Lines from the top of the entries through the line that has "A pile is written" must be duplicated exactly, and no others.

-- Entries supplied follows --

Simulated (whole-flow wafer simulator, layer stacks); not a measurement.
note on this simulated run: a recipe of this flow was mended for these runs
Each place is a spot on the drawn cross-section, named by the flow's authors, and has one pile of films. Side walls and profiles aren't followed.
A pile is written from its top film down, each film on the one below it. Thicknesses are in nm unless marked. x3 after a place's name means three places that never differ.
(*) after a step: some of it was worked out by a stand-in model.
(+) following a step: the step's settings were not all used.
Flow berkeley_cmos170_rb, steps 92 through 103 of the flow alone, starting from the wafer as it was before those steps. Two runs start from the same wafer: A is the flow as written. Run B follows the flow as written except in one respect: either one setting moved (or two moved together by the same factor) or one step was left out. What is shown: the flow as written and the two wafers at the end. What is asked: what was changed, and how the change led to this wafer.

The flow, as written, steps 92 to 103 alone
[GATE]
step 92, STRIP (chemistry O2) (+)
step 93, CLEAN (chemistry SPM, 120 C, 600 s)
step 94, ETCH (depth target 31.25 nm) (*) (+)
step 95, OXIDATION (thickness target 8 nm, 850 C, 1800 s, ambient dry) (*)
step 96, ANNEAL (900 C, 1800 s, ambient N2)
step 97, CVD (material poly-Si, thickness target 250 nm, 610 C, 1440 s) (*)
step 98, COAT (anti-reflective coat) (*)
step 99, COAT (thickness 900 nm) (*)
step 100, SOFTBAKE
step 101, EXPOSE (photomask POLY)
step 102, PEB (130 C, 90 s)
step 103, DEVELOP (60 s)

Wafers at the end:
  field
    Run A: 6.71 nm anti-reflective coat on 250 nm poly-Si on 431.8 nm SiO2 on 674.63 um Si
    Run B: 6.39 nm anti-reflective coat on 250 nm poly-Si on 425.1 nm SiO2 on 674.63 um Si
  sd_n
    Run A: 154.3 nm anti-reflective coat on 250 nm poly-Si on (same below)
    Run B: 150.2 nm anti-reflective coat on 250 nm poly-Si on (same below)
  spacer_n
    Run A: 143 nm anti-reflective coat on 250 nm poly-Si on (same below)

-- Entries supplied concluded --

## Written response
Simulated (whole-flow wafer simulator, layer stacks); not a measurement.
note on this simulated run: a recipe of this flow was mended for these runs
Each place is a spot on the drawn cross-section, named by the flow's authors, and has one pile of films. Side walls and profiles aren't followed.
A pile is written from its top film down, each film on the one below it. Thicknesses are in nm unless marked. x3 after a place's name means three places that never differ.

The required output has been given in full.